* [Requirement] Once the line containing "note on this" has been written out, stop; until then, restate each line of the entries below word for word from the first.

* [Listed entries]
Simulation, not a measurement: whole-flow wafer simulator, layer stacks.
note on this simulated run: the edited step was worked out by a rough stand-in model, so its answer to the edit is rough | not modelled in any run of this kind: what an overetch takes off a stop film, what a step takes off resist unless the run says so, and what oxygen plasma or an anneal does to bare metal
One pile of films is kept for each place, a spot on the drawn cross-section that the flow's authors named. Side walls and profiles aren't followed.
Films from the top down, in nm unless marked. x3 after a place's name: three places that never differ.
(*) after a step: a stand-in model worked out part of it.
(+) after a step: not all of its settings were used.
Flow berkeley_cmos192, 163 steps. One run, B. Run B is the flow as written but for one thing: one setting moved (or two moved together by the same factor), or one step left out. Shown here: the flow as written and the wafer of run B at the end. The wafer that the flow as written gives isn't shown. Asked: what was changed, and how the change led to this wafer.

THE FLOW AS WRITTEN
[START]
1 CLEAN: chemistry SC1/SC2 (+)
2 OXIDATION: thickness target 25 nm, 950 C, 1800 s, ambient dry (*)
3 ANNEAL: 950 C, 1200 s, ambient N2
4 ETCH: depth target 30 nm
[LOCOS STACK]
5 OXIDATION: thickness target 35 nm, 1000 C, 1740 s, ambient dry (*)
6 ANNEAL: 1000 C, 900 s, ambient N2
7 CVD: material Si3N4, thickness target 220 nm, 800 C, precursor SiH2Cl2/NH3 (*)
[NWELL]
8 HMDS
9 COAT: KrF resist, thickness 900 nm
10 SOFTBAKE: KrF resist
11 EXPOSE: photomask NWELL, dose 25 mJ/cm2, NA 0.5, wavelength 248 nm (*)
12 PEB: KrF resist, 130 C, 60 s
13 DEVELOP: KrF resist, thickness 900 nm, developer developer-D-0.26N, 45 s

* [Answer box]
Simulation, not a measurement: whole-flow wafer simulator, layer stacks.
note on this simulated run: the edited step was worked out by a rough stand-in model, so its answer to the edit is rough | not modelled in any run of this kind: what an overetch takes off a stop film, what a step takes off resist unless the run says so, and what oxygen plasma or an anneal does to bare metal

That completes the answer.